__WORK INSTRUCTION__
Identical copies of all the records below are needed.

□ □ □ □

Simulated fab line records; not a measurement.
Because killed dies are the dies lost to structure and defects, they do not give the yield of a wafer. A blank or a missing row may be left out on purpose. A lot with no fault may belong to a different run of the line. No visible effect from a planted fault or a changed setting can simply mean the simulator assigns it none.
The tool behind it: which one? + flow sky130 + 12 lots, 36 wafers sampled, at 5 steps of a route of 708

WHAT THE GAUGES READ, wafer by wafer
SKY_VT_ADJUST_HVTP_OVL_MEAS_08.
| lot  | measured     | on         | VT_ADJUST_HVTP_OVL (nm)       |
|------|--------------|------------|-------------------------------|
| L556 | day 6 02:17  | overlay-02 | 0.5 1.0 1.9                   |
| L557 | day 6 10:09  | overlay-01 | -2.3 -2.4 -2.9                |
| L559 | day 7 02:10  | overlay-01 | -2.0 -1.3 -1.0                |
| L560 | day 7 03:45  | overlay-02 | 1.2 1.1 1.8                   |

□ □ □ □

__YOUR RESPONSE__
Simulated fab line records; not a measurement.
Because killed dies are the dies lost to structure and defects, they do not give the yield of a wafer. A blank or a missing row may be left out on purpose. A lot with no fault may belong to a different run of the line. No visible effect from a planted fault or a changed setting can simply mean the simulator assigns it none.
The tool behind it: which one? + flow sky130 + 12 lots, 36 wafers sampled, at 5 steps of a route of 708

WHAT THE GAUGES READ, wafer by wafer
SKY_VT_ADJUST_HVTP_OVL_MEAS_08.
| lot  | measured     | on         | VT_ADJUST_HVTP_OVL (nm)       |
|------|--------------|------------|-------------------------------|
| L556 | day 6 02:17  | overlay-02 | 0.5 1.0 1.9                   |
| L557 | day 6 10:09  | overlay-01 | -2.3 -2.4 -2.9                |
| L559 | day 7 02:10  | overlay-01 | -2.0 -1.3 -1.0                |
| L560 | day 7 03:45  | overlay-02 | 1.2 1.1 1.8                   |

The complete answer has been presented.